--
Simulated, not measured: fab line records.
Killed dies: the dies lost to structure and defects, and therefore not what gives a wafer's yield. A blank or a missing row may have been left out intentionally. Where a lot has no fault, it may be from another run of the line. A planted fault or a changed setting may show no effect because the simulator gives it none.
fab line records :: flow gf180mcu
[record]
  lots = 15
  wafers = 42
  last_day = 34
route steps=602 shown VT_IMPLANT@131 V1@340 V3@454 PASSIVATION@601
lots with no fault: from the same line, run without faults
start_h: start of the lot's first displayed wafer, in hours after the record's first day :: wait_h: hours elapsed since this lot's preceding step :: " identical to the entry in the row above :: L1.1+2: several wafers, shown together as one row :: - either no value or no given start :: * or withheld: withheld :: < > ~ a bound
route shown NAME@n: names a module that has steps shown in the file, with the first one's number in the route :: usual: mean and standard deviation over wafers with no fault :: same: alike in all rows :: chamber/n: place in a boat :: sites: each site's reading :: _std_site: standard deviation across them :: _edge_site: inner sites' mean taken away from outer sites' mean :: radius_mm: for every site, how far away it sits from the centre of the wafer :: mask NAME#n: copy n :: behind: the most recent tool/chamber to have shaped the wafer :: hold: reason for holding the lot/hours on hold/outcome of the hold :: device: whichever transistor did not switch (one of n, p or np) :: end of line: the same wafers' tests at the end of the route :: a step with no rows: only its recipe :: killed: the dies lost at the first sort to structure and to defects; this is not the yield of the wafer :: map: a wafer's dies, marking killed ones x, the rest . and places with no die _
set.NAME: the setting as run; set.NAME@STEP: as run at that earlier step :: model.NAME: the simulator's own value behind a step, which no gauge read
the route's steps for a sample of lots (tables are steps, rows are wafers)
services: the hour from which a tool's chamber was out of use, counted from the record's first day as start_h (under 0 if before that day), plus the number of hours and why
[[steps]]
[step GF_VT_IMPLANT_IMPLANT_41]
--

__Task item__: Reproduce exactly, please, only the lines from the start of the data above to the line that contains "lots with no", with both ends kept.

__Response box__:
Simulated, not measured: fab line records.
Killed dies: the dies lost to structure and defects, and therefore not what gives a wafer's yield. A blank or a missing row may have been left out intentionally. Where a lot has no fault, it may be from another run of the line. A planted fault or a changed setting may show no effect because the simulator gives it none.
fab line records :: flow gf180mcu
[record]
  lots = 15
  wafers = 42
  last_day = 34
route steps=602 shown VT_IMPLANT@131 V1@340 V3@454 PASSIVATION@601
lots with no fault: from the same line, run without faults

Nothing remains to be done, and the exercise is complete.